### WORK TASK
From the first line of the records down to the one that holds "alike: PSD_OVL", transcribe each line exactly and add nothing.

### ENTRIES SHOWN
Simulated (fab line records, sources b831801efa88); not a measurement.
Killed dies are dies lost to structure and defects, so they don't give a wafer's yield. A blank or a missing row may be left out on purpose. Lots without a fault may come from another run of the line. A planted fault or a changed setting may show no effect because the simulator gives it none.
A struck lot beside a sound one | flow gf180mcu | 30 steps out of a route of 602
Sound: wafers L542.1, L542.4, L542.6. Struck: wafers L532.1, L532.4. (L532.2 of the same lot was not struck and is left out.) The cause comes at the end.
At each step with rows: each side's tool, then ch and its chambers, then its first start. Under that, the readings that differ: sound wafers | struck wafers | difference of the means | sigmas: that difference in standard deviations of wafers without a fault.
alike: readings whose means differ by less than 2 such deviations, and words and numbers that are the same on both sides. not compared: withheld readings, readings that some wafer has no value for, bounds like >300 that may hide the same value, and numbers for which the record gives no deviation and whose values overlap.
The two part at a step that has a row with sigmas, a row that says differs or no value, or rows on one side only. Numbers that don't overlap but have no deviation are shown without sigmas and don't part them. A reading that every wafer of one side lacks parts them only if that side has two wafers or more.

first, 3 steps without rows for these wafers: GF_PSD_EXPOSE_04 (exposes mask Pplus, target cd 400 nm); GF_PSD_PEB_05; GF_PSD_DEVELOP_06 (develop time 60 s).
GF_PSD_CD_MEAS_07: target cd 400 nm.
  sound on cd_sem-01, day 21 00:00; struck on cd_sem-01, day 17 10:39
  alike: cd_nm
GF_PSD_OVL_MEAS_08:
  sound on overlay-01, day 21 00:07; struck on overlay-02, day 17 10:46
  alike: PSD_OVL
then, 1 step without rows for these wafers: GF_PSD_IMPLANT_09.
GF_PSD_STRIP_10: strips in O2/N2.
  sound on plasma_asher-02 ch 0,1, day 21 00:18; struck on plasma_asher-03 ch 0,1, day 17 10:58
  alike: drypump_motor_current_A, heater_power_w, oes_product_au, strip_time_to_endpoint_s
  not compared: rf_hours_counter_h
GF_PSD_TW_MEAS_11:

### REPLY
Simulated (fab line records, sources b831801efa88); not a measurement.
Killed dies are dies lost to structure and defects, so they don't give a wafer's yield. A blank or a missing row may be left out on purpose. Lots without a fault may come from another run of the line. A planted fault or a changed setting may show no effect because the simulator gives it none.
A struck lot beside a sound one | flow gf180mcu | 30 steps out of a route of 602
Sound: wafers L542.1, L542.4, L542.6. Struck: wafers L532.1, L532.4. (L532.2 of the same lot was not struck and is left out.) The cause comes at the end.
At each step with rows: each side's tool, then ch and its chambers, then its first start. Under that, the readings that differ: sound wafers | struck wafers | difference of the means | sigmas: that difference in standard deviations of wafers without a fault.
alike: readings whose means differ by less than 2 such deviations, and words and numbers that are the same on both sides. not compared: withheld readings, readings that some wafer has no value for, bounds like >300 that may hide the same value, and numbers for which the record gives no deviation and whose values overlap.
The two part at a step that has a row with sigmas, a row that says differs or no value, or rows on one side only. Numbers that don't overlap but have no deviation are shown without sigmas and don't part them. A reading that every wafer of one side lacks parts them only if that side has two wafers or more.

first, 3 steps without rows for these wafers: GF_PSD_EXPOSE_04 (exposes mask Pplus, target cd 400 nm); GF_PSD_PEB_05; GF_PSD_DEVELOP_06 (develop time 60 s).
GF_PSD_CD_MEAS_07: target cd 400 nm.
  sound on cd_sem-01, day 21 00:00; struck on cd_sem-01, day 17 10:39
  alike: cd_nm
GF_PSD_OVL_MEAS_08:
  sound on overlay-01, day 21 00:07; struck on overlay-02, day 17 10:46
  alike: PSD_OVL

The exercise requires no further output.